[Listed entries — start]

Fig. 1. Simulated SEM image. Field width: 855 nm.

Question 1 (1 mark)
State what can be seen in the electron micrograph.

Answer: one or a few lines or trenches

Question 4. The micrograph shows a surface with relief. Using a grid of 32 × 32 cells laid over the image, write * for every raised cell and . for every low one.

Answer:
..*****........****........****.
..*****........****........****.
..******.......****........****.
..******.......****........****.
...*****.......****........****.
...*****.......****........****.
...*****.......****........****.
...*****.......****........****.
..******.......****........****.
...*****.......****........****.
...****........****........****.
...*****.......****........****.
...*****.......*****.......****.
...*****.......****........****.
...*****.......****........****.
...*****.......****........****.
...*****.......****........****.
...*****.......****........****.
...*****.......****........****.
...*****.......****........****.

[Listed entries — finish]

Assigned task:
The data above is to be given again, with every line exact.

Answer section:
Fig. 1. Simulated SEM image. Field width: 855 nm.

Question 1 (1 mark)
State what can be seen in the electron micrograph.

Answer: one or a few lines or trenches

Question 4. The micrograph shows a surface with relief. Using a grid of 32 × 32 cells laid over the image, write * for every raised cell and . for every low one.

Answer:
..*****........****........****.
..*****........****........****.
..******.......****........****.
..******.......****........****.
...*****.......****........****.
...*****.......****........****.
...*****.......****........****.
...*****.......****........****.
..******.......****........****.
...*****.......****........****.
...****........****........****.
...*****.......****........****.
...*****.......*****.......****.
...*****.......****........****.
...*****.......****........****.
...*****.......****........****.
...*****.......****........****.
...*****.......****........****.
...*****.......****........****.
...*****.......****........****.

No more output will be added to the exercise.